Set it all down exactly, every record and every line.

+ + + + + + +

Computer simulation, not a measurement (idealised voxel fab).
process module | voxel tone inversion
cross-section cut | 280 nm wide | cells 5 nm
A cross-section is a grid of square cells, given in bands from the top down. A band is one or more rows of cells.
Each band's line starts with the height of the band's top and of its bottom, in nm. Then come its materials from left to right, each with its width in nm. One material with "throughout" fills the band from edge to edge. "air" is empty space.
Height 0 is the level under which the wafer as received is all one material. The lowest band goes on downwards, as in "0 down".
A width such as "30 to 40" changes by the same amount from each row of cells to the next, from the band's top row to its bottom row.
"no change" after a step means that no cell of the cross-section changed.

+ + + + + + +

YOUR SOLUTION:
Computer simulation, not a measurement (idealised voxel fab).
process module | voxel tone inversion
cross-section cut | 280 nm wide | cells 5 nm
A cross-section is a grid of square cells, given in bands from the top down. A band is one or more rows of cells.
Each band's line starts with the height of the band's top and of its bottom, in nm. Then come its materials from left to right, each with its width in nm. One material with "throughout" fills the band from edge to edge. "air" is empty space.
Height 0 is the level under which the wafer as received is all one material. The lowest band goes on downwards, as in "0 down".
A width such as "30 to 40" changes by the same amount from each row of cells to the next, from the band's top row to its bottom row.
"no change" after a step means that no cell of the cross-section changed.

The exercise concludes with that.